- [Brief]
Because the lines must stay identical, write out the data without changing anything.

- [Provided data]
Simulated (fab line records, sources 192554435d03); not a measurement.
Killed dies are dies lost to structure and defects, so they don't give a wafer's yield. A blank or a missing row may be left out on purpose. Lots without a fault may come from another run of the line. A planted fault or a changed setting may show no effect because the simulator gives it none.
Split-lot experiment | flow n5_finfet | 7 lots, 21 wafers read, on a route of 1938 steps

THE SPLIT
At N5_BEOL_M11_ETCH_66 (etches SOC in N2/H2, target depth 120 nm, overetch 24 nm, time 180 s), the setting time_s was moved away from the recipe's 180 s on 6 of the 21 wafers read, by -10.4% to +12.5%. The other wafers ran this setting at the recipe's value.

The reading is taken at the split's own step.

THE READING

- [Exercise solution]
Simulated (fab line records, sources 192554435d03); not a measurement.
Killed dies are dies lost to structure and defects, so they don't give a wafer's yield. A blank or a missing row may be left out on purpose. Lots without a fault may come from another run of the line. A planted fault or a changed setting may show no effect because the simulator gives it none.
Split-lot experiment | flow n5_finfet | 7 lots, 21 wafers read, on a route of 1938 steps

THE SPLIT
At N5_BEOL_M11_ETCH_66 (etches SOC in N2/H2, target depth 120 nm, overetch 24 nm, time 180 s), the setting time_s was moved away from the recipe's 180 s on 6 of the 21 wafers read, by -10.4% to +12.5%. The other wafers ran this setting at the recipe's value.

The reading is taken at the split's own step.

THE READING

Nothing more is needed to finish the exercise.